Only the lines from the start of the entries through the line with "(+) after a" are wanted; please output them exactly.

** Records supplied follows **

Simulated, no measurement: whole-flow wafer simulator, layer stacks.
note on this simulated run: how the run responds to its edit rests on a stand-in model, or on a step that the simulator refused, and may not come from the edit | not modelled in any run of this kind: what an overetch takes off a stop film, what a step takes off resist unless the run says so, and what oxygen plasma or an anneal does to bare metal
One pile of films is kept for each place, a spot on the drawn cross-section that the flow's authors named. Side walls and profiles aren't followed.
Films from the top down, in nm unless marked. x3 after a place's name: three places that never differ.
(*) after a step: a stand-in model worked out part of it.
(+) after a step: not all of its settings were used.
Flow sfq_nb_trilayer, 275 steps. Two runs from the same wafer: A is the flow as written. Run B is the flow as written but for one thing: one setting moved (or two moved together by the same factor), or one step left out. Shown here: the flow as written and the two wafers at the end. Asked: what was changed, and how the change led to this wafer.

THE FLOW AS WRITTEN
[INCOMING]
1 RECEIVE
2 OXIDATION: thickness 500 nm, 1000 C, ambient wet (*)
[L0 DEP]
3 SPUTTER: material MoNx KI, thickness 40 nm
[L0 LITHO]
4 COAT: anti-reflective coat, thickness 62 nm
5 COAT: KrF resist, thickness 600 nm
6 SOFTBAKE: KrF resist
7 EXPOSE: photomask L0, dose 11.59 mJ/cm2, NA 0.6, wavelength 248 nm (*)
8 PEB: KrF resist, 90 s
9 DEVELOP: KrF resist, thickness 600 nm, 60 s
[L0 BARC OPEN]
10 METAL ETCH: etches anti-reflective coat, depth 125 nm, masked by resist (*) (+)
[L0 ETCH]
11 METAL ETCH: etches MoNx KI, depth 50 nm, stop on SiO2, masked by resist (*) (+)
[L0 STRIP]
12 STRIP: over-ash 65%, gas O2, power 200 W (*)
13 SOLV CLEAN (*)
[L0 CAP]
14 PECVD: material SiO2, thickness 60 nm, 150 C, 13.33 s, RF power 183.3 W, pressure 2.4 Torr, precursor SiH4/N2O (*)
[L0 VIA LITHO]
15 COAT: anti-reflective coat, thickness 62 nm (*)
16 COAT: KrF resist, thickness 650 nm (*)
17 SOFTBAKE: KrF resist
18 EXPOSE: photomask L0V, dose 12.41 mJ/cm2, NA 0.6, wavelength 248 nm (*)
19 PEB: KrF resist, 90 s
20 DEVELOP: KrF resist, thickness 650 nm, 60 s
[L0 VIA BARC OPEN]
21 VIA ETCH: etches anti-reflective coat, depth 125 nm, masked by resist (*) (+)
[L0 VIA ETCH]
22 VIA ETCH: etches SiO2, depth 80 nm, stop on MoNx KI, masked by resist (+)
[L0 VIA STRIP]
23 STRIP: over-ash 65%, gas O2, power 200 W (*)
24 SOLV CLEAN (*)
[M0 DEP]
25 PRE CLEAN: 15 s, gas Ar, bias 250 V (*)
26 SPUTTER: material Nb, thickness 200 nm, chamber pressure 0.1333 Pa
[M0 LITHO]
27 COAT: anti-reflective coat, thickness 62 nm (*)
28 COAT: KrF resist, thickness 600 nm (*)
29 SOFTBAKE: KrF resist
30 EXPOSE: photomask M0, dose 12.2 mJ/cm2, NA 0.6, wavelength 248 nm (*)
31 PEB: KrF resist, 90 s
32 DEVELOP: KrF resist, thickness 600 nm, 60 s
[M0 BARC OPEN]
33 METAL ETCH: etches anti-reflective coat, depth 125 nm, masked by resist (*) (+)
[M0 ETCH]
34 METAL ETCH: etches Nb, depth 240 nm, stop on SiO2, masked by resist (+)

** End of Records supplied **

▶ Solution
Simulated, no measurement: whole-flow wafer simulator, layer stacks.
note on this simulated run: how the run responds to its edit rests on a stand-in model, or on a step that the simulator refused, and may not come from the edit | not modelled in any run of this kind: what an overetch takes off a stop film, what a step takes off resist unless the run says so, and what oxygen plasma or an anneal does to bare metal
One pile of films is kept for each place, a spot on the drawn cross-section that the flow's authors named. Side walls and profiles aren't followed.
Films from the top down, in nm unless marked. x3 after a place's name: three places that never differ.
(*) after a step: a stand-in model worked out part of it.
(+) after a step: not all of its settings were used.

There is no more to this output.